- [REQUIREMENT] Please retype the entries below exactly as they are written.

:: RECORDS PROVIDED

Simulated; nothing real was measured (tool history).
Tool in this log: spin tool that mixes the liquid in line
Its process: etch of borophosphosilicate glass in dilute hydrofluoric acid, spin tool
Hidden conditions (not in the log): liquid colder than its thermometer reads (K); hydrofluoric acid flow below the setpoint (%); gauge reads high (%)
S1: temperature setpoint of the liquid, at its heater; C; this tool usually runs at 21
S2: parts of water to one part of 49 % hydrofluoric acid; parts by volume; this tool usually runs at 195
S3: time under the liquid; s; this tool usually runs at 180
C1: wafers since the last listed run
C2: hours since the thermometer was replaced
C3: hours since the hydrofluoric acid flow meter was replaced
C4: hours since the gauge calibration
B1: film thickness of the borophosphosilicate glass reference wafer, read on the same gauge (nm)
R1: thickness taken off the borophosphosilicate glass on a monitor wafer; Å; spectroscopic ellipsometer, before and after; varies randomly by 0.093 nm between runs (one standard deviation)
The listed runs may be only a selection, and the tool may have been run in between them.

::::

- [ANSWER SPACE]
Simulated; nothing real was measured (tool history).
Tool in this log: spin tool that mixes the liquid in line
Its process: etch of borophosphosilicate glass in dilute hydrofluoric acid, spin tool
Hidden conditions (not in the log): liquid colder than its thermometer reads (K); hydrofluoric acid flow below the setpoint (%); gauge reads high (%)
S1: temperature setpoint of the liquid, at its heater; C; this tool usually runs at 21
S2: parts of water to one part of 49 % hydrofluoric acid; parts by volume; this tool usually runs at 195
S3: time under the liquid; s; this tool usually runs at 180
C1: wafers since the last listed run
C2: hours since the thermometer was replaced
C3: hours since the hydrofluoric acid flow meter was replaced
C4: hours since the gauge calibration
B1: film thickness of the borophosphosilicate glass reference wafer, read on the same gauge (nm)
R1: thickness taken off the borophosphosilicate glass on a monitor wafer; Å; spectroscopic ellipsometer, before and after; varies randomly by 0.093 nm between runs (one standard deviation)
The listed runs may be only a selection, and the tool may have been run in between them.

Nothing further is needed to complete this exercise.